++++++++

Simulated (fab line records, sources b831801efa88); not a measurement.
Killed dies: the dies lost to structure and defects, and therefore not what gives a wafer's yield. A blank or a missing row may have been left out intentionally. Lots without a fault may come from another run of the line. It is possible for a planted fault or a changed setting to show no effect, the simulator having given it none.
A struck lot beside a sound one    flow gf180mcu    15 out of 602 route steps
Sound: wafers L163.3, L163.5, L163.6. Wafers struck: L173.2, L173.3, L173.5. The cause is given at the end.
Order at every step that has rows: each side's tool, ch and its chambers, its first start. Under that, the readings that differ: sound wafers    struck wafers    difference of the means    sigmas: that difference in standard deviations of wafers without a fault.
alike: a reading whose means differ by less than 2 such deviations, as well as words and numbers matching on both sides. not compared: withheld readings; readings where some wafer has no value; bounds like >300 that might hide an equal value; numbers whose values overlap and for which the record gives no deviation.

++++++++

Give the listing once more, unchanged in every line.

Simulated (fab line records, sources b831801efa88); not a measurement.
Killed dies: the dies lost to structure and defects, and therefore not what gives a wafer's yield. A blank or a missing row may have been left out intentionally. Lots without a fault may come from another run of the line. It is possible for a planted fault or a changed setting to show no effect, the simulator having given it none.
A struck lot beside a sound one    flow gf180mcu    15 out of 602 route steps
Sound: wafers L163.3, L163.5, L163.6. Wafers struck: L173.2, L173.3, L173.5. The cause is given at the end.
Order at every step that has rows: each side's tool, ch and its chambers, its first start. Under that, the readings that differ: sound wafers    struck wafers    difference of the means    sigmas: that difference in standard deviations of wafers without a fault.
alike: a reading whose means differ by less than 2 such deviations, as well as words and numbers matching on both sides. not compared: withheld readings; readings where some wafer has no value; bounds like >300 that might hide an equal value; numbers whose values overlap and for which the record gives no deviation.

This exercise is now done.